##########

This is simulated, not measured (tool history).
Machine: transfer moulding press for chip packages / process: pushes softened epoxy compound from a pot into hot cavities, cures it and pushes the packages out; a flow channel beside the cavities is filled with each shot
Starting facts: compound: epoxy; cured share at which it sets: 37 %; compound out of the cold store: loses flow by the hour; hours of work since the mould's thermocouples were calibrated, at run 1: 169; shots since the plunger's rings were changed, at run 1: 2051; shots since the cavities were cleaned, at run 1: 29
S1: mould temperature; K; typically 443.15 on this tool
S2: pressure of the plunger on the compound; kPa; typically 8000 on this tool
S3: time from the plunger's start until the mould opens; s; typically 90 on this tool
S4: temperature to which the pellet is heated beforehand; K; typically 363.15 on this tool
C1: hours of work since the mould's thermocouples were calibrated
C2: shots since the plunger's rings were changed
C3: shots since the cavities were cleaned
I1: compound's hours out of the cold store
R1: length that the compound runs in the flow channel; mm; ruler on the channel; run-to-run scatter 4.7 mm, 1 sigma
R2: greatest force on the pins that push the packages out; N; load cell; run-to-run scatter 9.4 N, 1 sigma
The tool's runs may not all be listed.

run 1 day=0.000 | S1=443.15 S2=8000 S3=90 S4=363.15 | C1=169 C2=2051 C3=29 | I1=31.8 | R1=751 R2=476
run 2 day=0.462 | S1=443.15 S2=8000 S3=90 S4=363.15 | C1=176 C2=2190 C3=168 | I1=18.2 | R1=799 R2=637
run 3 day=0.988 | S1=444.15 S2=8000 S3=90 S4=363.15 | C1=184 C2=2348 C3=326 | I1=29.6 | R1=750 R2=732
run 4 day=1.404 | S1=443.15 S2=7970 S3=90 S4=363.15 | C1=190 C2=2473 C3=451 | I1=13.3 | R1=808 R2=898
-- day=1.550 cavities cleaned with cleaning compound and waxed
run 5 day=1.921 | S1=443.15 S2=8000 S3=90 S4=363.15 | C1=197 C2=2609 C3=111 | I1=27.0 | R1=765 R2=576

##########

Work instruction - Restate, please, word for word the span of records running from the first line to the line bearing "-- day=1.550 cavities", both included, and nothing outside it.

Expected answer -
This is simulated, not measured (tool history).
Machine: transfer moulding press for chip packages / process: pushes softened epoxy compound from a pot into hot cavities, cures it and pushes the packages out; a flow channel beside the cavities is filled with each shot
Starting facts: compound: epoxy; cured share at which it sets: 37 %; compound out of the cold store: loses flow by the hour; hours of work since the mould's thermocouples were calibrated, at run 1: 169; shots since the plunger's rings were changed, at run 1: 2051; shots since the cavities were cleaned, at run 1: 29
S1: mould temperature; K; typically 443.15 on this tool
S2: pressure of the plunger on the compound; kPa; typically 8000 on this tool
S3: time from the plunger's start until the mould opens; s; typically 90 on this tool
S4: temperature to which the pellet is heated beforehand; K; typically 363.15 on this tool
C1: hours of work since the mould's thermocouples were calibrated
C2: shots since the plunger's rings were changed
C3: shots since the cavities were cleaned
I1: compound's hours out of the cold store
R1: length that the compound runs in the flow channel; mm; ruler on the channel; run-to-run scatter 4.7 mm, 1 sigma
R2: greatest force on the pins that push the packages out; N; load cell; run-to-run scatter 9.4 N, 1 sigma
The tool's runs may not all be listed.

run 1 day=0.000 | S1=443.15 S2=8000 S3=90 S4=363.15 | C1=169 C2=2051 C3=29 | I1=31.8 | R1=751 R2=476
run 2 day=0.462 | S1=443.15 S2=8000 S3=90 S4=363.15 | C1=176 C2=2190 C3=168 | I1=18.2 | R1=799 R2=637
run 3 day=0.988 | S1=444.15 S2=8000 S3=90 S4=363.15 | C1=184 C2=2348 C3=326 | I1=29.6 | R1=750 R2=732
run 4 day=1.404 | S1=443.15 S2=7970 S3=90 S4=363.15 | C1=190 C2=2473 C3=451 | I1=13.3 | R1=808 R2=898
-- day=1.550 cavities cleaned with cleaning compound and waxed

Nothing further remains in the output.